* Action item *
Read the data that follows. Then repeat it exactly.

* Information supplied *
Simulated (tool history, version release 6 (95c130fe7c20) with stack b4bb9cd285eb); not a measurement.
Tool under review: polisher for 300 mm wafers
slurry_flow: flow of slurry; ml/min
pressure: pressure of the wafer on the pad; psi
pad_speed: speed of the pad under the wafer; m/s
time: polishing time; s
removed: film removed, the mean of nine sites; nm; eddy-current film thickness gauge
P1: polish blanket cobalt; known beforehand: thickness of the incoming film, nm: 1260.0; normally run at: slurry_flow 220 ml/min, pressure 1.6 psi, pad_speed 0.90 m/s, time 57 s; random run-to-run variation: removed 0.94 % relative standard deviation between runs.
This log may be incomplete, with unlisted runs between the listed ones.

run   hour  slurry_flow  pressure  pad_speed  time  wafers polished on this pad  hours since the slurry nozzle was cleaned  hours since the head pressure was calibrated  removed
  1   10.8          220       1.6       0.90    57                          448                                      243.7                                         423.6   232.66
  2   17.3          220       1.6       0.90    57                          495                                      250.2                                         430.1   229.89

* Response box *
Simulated (tool history, version release 6 (95c130fe7c20) with stack b4bb9cd285eb); not a measurement.
Tool under review: polisher for 300 mm wafers
slurry_flow: flow of slurry; ml/min
pressure: pressure of the wafer on the pad; psi
pad_speed: speed of the pad under the wafer; m/s
time: polishing time; s
removed: film removed, the mean of nine sites; nm; eddy-current film thickness gauge
P1: polish blanket cobalt; known beforehand: thickness of the incoming film, nm: 1260.0; normally run at: slurry_flow 220 ml/min, pressure 1.6 psi, pad_speed 0.90 m/s, time 57 s; random run-to-run variation: removed 0.94 % relative standard deviation between runs.
This log may be incomplete, with unlisted runs between the listed ones.

run   hour  slurry_flow  pressure  pad_speed  time  wafers polished on this pad  hours since the slurry nozzle was cleaned  hours since the head pressure was calibrated  removed
  1   10.8          220       1.6       0.90    57                          448                                      243.7                                         423.6   232.66
  2   17.3          220       1.6       0.90    57                          495                                      250.2                                         430.1   229.89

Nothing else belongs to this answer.